__REQUIREMENT__:
Exactly as given, write out all the entries again.

(DATASET ENTRIES Opens)

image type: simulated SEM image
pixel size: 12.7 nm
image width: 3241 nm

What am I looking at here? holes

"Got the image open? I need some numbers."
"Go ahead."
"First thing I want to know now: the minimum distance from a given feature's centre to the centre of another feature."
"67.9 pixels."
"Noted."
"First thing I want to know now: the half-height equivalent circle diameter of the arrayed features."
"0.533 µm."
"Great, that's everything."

(DATASET ENTRIES Closes)

__ANSWER BOX__:
image type: simulated SEM image
pixel size: 12.7 nm
image width: 3241 nm

What am I looking at here? holes

"Got the image open? I need some numbers."
"Go ahead."
"First thing I want to know now: the minimum distance from a given feature's centre to the centre of another feature."
"67.9 pixels."
"Noted."
"First thing I want to know now: the half-height equivalent circle diameter of the arrayed features."
"0.533 µm."
"Great, that's everything."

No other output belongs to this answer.